*Information*
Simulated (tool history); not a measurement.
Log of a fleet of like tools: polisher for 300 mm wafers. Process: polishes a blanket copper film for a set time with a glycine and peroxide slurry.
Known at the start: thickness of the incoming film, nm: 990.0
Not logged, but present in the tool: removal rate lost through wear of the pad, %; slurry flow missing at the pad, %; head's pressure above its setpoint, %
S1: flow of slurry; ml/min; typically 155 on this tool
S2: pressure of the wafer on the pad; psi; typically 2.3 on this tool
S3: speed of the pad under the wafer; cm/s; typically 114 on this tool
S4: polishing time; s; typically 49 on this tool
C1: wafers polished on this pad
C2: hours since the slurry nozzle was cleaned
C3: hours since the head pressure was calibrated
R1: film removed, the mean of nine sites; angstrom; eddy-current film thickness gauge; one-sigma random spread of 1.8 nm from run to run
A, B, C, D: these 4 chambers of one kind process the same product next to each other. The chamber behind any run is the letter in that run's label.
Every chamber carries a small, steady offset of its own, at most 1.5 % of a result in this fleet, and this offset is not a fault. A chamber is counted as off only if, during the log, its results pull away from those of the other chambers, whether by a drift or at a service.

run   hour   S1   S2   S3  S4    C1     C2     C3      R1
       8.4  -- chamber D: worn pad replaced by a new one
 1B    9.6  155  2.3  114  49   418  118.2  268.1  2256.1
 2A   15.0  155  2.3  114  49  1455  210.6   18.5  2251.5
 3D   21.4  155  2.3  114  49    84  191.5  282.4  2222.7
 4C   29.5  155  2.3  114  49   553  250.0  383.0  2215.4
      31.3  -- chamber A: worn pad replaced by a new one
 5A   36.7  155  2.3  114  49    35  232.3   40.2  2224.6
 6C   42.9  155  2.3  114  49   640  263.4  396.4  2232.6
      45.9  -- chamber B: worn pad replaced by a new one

*Assigned task*
In your answer, include only the lines above starting at the line that holds "Log of a fleet" and ending at the line that holds "C2: hours since the slurry nozzle was cleaned", copied exactly.

*Response area*
Log of a fleet of like tools: polisher for 300 mm wafers. Process: polishes a blanket copper film for a set time with a glycine and peroxide slurry.
Known at the start: thickness of the incoming film, nm: 990.0
Not logged, but present in the tool: removal rate lost through wear of the pad, %; slurry flow missing at the pad, %; head's pressure above its setpoint, %
S1: flow of slurry; ml/min; typically 155 on this tool
S2: pressure of the wafer on the pad; psi; typically 2.3 on this tool
S3: speed of the pad under the wafer; cm/s; typically 114 on this tool
S4: polishing time; s; typically 49 on this tool
C1: wafers polished on this pad
C2: hours since the slurry nozzle was cleaned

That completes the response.